● **Required action**
From the top of the records below down to the line containing "P1: etch of", reproduce every line exactly.

● **Source information**
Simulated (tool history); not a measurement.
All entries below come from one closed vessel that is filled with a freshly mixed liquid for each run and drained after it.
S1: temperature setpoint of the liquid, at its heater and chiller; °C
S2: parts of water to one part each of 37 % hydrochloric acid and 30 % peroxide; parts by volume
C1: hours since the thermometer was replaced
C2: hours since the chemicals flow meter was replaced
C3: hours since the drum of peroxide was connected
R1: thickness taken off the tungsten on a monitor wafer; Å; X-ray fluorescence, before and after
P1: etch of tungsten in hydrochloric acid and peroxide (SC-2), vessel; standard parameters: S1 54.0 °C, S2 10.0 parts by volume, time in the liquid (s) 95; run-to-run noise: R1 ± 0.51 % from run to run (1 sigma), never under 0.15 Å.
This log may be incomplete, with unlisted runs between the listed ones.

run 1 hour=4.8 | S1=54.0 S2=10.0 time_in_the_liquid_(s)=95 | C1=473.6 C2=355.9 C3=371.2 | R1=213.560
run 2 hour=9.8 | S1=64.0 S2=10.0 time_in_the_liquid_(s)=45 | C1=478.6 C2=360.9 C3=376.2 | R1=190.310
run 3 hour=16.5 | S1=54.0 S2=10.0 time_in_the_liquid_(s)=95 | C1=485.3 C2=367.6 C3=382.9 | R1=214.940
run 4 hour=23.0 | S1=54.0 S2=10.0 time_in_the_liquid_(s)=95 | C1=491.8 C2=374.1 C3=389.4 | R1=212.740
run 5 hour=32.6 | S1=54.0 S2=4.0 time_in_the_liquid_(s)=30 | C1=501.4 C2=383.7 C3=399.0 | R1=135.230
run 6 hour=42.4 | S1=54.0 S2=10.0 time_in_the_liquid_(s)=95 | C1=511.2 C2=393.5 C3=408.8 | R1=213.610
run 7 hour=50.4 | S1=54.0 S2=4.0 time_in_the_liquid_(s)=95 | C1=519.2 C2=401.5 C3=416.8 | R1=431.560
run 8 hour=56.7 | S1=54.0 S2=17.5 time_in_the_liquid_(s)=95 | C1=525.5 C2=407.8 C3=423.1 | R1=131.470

● **Solution**
Simulated (tool history); not a measurement.
All entries below come from one closed vessel that is filled with a freshly mixed liquid for each run and drained after it.
S1: temperature setpoint of the liquid, at its heater and chiller; °C
S2: parts of water to one part each of 37 % hydrochloric acid and 30 % peroxide; parts by volume
C1: hours since the thermometer was replaced
C2: hours since the chemicals flow meter was replaced
C3: hours since the drum of peroxide was connected
R1: thickness taken off the tungsten on a monitor wafer; Å; X-ray fluorescence, before and after
P1: etch of tungsten in hydrochloric acid and peroxide (SC-2), vessel; standard parameters: S1 54.0 °C, S2 10.0 parts by volume, time in the liquid (s) 95; run-to-run noise: R1 ± 0.51 % from run to run (1 sigma), never under 0.15 Å.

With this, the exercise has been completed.